[Start of section]

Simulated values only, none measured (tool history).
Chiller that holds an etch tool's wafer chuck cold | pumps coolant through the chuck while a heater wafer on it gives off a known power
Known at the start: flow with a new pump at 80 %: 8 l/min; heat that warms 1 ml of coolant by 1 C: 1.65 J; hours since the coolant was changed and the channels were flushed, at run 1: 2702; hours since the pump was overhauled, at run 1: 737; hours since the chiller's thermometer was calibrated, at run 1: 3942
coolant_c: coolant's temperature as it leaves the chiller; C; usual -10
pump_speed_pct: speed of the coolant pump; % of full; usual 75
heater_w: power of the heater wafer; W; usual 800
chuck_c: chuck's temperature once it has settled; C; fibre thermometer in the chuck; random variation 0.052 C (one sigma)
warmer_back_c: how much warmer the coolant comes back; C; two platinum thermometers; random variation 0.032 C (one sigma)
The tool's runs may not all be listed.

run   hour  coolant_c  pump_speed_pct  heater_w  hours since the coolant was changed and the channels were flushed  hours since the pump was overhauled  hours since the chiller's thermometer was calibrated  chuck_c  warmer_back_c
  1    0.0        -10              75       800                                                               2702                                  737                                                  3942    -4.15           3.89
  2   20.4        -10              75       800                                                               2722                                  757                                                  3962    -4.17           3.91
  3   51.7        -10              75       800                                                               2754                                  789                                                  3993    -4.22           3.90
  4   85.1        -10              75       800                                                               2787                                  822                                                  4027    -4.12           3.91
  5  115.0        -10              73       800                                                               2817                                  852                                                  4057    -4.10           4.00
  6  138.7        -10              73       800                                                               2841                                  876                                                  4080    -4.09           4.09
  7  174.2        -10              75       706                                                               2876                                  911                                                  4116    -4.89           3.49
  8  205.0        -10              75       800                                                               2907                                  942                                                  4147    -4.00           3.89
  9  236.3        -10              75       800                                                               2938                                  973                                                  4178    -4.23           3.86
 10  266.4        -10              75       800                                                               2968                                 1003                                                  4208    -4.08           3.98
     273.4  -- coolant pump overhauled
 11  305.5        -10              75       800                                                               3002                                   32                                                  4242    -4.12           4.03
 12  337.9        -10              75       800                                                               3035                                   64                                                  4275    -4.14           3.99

[End of section]

* _Required action_: Could you return, word for word, only the lines running from the first line of the material above to the line that contains "Chiller that holds", inclusive?

* _Reply_:
Simulated values only, none measured (tool history).
Chiller that holds an etch tool's wafer chuck cold | pumps coolant through the chuck while a heater wafer on it gives off a known power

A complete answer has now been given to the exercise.